*REQUIRED ACTION*. For each line below, print it again exactly as shown.

*DATA UNDER STUDY*.
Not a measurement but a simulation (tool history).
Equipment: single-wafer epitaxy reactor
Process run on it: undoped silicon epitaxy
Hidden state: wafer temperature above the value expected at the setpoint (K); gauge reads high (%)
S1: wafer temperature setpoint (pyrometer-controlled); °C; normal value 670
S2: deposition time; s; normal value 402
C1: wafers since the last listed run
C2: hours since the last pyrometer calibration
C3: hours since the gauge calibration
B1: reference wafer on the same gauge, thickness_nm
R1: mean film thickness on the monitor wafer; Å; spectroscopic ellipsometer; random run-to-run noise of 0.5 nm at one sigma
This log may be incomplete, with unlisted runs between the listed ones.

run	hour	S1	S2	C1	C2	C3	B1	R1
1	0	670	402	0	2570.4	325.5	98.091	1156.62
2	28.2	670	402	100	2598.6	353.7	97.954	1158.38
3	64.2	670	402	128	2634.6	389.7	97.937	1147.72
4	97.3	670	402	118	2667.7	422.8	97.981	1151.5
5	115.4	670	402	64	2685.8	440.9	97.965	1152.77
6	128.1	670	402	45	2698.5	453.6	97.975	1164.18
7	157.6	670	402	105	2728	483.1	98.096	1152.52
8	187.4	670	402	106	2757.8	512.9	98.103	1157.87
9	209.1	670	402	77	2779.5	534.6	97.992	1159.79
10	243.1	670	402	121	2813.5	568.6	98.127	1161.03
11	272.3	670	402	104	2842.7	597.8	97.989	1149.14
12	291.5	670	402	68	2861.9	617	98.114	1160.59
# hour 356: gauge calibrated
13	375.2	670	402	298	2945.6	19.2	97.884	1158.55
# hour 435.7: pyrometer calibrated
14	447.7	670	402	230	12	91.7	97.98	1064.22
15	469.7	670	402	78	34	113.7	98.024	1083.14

*RESULT*.
Not a measurement but a simulation (tool history).
Equipment: single-wafer epitaxy reactor
Process run on it: undoped silicon epitaxy
Hidden state: wafer temperature above the value expected at the setpoint (K); gauge reads high (%)
S1: wafer temperature setpoint (pyrometer-controlled); °C; normal value 670
S2: deposition time; s; normal value 402
C1: wafers since the last listed run
C2: hours since the last pyrometer calibration
C3: hours since the gauge calibration
B1: reference wafer on the same gauge, thickness_nm
R1: mean film thickness on the monitor wafer; Å; spectroscopic ellipsometer; random run-to-run noise of 0.5 nm at one sigma
This log may be incomplete, with unlisted runs between the listed ones.

run	hour	S1	S2	C1	C2	C3	B1	R1
1	0	670	402	0	2570.4	325.5	98.091	1156.62
2	28.2	670	402	100	2598.6	353.7	97.954	1158.38
3	64.2	670	402	128	2634.6	389.7	97.937	1147.72
4	97.3	670	402	118	2667.7	422.8	97.981	1151.5
5	115.4	670	402	64	2685.8	440.9	97.965	1152.77
6	128.1	670	402	45	2698.5	453.6	97.975	1164.18
7	157.6	670	402	105	2728	483.1	98.096	1152.52
8	187.4	670	402	106	2757.8	512.9	98.103	1157.87
9	209.1	670	402	77	2779.5	534.6	97.992	1159.79
10	243.1	670	402	121	2813.5	568.6	98.127	1161.03
11	272.3	670	402	104	2842.7	597.8	97.989	1149.14
12	291.5	670	402	68	2861.9	617	98.114	1160.59
# hour 356: gauge calibrated
13	375.2	670	402	298	2945.6	19.2	97.884	1158.55
# hour 435.7: pyrometer calibrated
14	447.7	670	402	230	12	91.7	97.98	1064.22
15	469.7	670	402	78	34	113.7	98.024	1083.14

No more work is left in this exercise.